------ Data supplied

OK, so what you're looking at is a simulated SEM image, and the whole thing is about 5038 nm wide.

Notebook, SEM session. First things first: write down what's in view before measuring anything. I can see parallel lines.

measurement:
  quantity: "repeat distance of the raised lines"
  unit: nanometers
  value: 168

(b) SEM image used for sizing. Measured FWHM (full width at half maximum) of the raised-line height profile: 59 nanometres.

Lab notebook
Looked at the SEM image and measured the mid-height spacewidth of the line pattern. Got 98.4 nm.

------------

**Work order**:
Extract, please, the lines from the start of the entries above through the one with "Lab notebook", both included, reproducing each exactly and adding nothing.

**Written solution**:
OK, so what you're looking at is a simulated SEM image, and the whole thing is about 5038 nm wide.

Notebook, SEM session. First things first: write down what's in view before measuring anything. I can see parallel lines.

measurement:
  quantity: "repeat distance of the raised lines"
  unit: nanometers
  value: 168

(b) SEM image used for sizing. Measured FWHM (full width at half maximum) of the raised-line height profile: 59 nanometres.

Lab notebook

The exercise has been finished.